= Beginning of Section =
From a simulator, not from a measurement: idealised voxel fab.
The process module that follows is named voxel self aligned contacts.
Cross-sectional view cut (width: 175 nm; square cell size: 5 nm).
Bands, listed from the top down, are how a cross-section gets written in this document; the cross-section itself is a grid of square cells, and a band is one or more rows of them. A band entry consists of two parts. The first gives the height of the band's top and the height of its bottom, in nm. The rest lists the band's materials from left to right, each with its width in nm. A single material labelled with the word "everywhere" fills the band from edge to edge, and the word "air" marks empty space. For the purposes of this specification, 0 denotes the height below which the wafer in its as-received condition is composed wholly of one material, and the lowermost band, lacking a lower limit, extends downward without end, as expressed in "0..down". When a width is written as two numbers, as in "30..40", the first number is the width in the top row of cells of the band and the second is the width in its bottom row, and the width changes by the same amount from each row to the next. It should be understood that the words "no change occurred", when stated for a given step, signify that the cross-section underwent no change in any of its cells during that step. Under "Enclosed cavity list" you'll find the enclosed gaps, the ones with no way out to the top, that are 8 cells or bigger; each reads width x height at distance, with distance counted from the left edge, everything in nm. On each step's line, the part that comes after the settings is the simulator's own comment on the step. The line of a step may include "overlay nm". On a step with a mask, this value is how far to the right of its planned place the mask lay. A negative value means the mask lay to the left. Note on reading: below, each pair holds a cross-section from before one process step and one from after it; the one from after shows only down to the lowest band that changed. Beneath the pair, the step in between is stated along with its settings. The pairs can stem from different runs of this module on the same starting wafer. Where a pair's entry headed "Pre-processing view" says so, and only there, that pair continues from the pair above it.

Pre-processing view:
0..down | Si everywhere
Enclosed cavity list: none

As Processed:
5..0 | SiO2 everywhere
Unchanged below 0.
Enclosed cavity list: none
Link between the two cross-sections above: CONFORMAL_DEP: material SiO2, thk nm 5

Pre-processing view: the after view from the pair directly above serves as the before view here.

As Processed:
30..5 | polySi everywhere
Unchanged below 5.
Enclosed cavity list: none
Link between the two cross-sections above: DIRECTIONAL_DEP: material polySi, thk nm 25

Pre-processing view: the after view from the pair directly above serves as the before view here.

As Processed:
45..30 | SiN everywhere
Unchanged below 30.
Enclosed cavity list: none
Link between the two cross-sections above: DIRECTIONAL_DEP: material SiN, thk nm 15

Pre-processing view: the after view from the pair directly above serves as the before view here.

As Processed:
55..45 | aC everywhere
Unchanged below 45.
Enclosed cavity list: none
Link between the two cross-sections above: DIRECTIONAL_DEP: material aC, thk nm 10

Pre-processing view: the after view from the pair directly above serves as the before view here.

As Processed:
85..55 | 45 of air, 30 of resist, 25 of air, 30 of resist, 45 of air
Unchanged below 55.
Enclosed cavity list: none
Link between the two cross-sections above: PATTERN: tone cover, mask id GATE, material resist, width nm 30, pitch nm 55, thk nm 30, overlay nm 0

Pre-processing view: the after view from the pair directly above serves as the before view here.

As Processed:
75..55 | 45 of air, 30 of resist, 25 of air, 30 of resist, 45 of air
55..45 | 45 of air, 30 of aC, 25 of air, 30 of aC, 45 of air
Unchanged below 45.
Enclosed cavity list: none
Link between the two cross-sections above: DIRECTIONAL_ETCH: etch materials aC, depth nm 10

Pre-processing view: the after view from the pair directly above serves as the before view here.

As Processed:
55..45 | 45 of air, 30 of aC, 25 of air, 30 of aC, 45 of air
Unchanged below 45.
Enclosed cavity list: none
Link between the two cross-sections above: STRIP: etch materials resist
= End of Section =

» EXERCISE: The lines to copy run from the start of the records above through the line holding "Cross-sectional view cut"; give them exactly, both ends included, and nothing else.

» WRITTEN SOLUTION:
From a simulator, not from a measurement: idealised voxel fab.
The process module that follows is named voxel self aligned contacts.
Cross-sectional view cut (width: 175 nm; square cell size: 5 nm).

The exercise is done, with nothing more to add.